**ACTION ITEM:** For this exercise, restate the records word for word.

**DATA FOR REVIEW:**
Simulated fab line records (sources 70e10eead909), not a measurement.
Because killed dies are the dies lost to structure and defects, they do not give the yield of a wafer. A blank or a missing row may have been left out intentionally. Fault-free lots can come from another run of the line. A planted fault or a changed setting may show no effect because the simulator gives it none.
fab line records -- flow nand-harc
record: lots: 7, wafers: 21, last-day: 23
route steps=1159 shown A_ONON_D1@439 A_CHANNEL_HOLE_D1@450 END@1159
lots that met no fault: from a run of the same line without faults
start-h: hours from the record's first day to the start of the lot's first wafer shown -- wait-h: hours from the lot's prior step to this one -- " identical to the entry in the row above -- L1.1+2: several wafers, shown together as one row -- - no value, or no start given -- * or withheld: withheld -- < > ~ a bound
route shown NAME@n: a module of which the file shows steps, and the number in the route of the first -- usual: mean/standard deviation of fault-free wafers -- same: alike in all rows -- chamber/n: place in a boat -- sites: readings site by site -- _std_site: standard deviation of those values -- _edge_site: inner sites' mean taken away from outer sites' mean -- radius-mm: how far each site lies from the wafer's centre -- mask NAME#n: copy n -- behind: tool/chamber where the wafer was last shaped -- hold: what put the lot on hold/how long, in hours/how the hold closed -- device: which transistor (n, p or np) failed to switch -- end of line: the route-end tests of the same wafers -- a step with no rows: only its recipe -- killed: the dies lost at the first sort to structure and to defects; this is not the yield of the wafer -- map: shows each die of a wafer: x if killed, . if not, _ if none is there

**TASK RESPONSE:**
Simulated fab line records (sources 70e10eead909), not a measurement.
Because killed dies are the dies lost to structure and defects, they do not give the yield of a wafer. A blank or a missing row may have been left out intentionally. Fault-free lots can come from another run of the line. A planted fault or a changed setting may show no effect because the simulator gives it none.
fab line records -- flow nand-harc
record: lots: 7, wafers: 21, last-day: 23
route steps=1159 shown A_ONON_D1@439 A_CHANNEL_HOLE_D1@450 END@1159
lots that met no fault: from a run of the same line without faults
start-h: hours from the record's first day to the start of the lot's first wafer shown -- wait-h: hours from the lot's prior step to this one -- " identical to the entry in the row above -- L1.1+2: several wafers, shown together as one row -- - no value, or no start given -- * or withheld: withheld -- < > ~ a bound
route shown NAME@n: a module of which the file shows steps, and the number in the route of the first -- usual: mean/standard deviation of fault-free wafers -- same: alike in all rows -- chamber/n: place in a boat -- sites: readings site by site -- _std_site: standard deviation of those values -- _edge_site: inner sites' mean taken away from outer sites' mean -- radius-mm: how far each site lies from the wafer's centre -- mask NAME#n: copy n -- behind: tool/chamber where the wafer was last shaped -- hold: what put the lot on hold/how long, in hours/how the hold closed -- device: which transistor (n, p or np) failed to switch -- end of line: the route-end tests of the same wafers -- a step with no rows: only its recipe -- killed: the dies lost at the first sort to structure and to defects; this is not the yield of the wafer -- map: shows each die of a wafer: x if killed, . if not, _ if none is there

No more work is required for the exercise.